**Recorded information**
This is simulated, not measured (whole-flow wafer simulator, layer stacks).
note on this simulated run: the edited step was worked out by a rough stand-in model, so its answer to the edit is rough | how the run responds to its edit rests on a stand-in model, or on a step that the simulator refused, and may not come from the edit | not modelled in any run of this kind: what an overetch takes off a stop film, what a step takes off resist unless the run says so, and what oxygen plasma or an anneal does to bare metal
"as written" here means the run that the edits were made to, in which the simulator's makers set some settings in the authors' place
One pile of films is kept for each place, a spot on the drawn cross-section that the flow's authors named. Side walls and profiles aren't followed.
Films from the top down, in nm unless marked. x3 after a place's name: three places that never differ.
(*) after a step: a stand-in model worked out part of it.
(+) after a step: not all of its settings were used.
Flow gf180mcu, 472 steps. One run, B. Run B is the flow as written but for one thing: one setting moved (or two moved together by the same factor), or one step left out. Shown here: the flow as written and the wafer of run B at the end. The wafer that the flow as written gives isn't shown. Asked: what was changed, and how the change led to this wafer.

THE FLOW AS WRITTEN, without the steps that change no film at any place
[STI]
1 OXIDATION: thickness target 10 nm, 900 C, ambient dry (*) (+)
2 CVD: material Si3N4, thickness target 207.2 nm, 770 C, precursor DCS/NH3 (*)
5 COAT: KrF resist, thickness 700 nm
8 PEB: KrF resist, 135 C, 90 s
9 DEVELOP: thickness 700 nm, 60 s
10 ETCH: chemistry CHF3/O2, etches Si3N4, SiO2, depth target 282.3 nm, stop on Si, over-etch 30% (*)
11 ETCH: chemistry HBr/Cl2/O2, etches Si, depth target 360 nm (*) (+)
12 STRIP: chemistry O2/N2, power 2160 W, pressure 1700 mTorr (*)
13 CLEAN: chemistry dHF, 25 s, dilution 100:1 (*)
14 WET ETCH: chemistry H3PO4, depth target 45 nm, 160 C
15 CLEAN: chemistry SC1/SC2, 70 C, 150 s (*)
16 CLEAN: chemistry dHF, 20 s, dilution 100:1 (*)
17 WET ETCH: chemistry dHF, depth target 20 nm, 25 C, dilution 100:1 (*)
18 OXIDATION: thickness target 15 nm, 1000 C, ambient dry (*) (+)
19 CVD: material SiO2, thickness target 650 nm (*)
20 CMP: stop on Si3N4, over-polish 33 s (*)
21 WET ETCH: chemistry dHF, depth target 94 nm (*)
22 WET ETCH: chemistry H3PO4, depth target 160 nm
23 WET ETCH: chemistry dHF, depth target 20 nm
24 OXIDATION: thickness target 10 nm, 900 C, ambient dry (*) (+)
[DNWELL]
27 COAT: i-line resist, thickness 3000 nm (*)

**Exercise**
Retype only the lines running from the top of the listing to the line that holds "16 CLEAN: chemistry", both ends included.

**Exercise output**
This is simulated, not measured (whole-flow wafer simulator, layer stacks).
note on this simulated run: the edited step was worked out by a rough stand-in model, so its answer to the edit is rough | how the run responds to its edit rests on a stand-in model, or on a step that the simulator refused, and may not come from the edit | not modelled in any run of this kind: what an overetch takes off a stop film, what a step takes off resist unless the run says so, and what oxygen plasma or an anneal does to bare metal
"as written" here means the run that the edits were made to, in which the simulator's makers set some settings in the authors' place
One pile of films is kept for each place, a spot on the drawn cross-section that the flow's authors named. Side walls and profiles aren't followed.
Films from the top down, in nm unless marked. x3 after a place's name: three places that never differ.
(*) after a step: a stand-in model worked out part of it.
(+) after a step: not all of its settings were used.
Flow gf180mcu, 472 steps. One run, B. Run B is the flow as written but for one thing: one setting moved (or two moved together by the same factor), or one step left out. Shown here: the flow as written and the wafer of run B at the end. The wafer that the flow as written gives isn't shown. Asked: what was changed, and how the change led to this wafer.

THE FLOW AS WRITTEN, without the steps that change no film at any place
[STI]
1 OXIDATION: thickness target 10 nm, 900 C, ambient dry (*) (+)
2 CVD: material Si3N4, thickness target 207.2 nm, 770 C, precursor DCS/NH3 (*)
5 COAT: KrF resist, thickness 700 nm
8 PEB: KrF resist, 135 C, 90 s
9 DEVELOP: thickness 700 nm, 60 s
10 ETCH: chemistry CHF3/O2, etches Si3N4, SiO2, depth target 282.3 nm, stop on Si, over-etch 30% (*)
11 ETCH: chemistry HBr/Cl2/O2, etches Si, depth target 360 nm (*) (+)
12 STRIP: chemistry O2/N2, power 2160 W, pressure 1700 mTorr (*)
13 CLEAN: chemistry dHF, 25 s, dilution 100:1 (*)
14 WET ETCH: chemistry H3PO4, depth target 45 nm, 160 C
15 CLEAN: chemistry SC1/SC2, 70 C, 150 s (*)
16 CLEAN: chemistry dHF, 20 s, dilution 100:1 (*)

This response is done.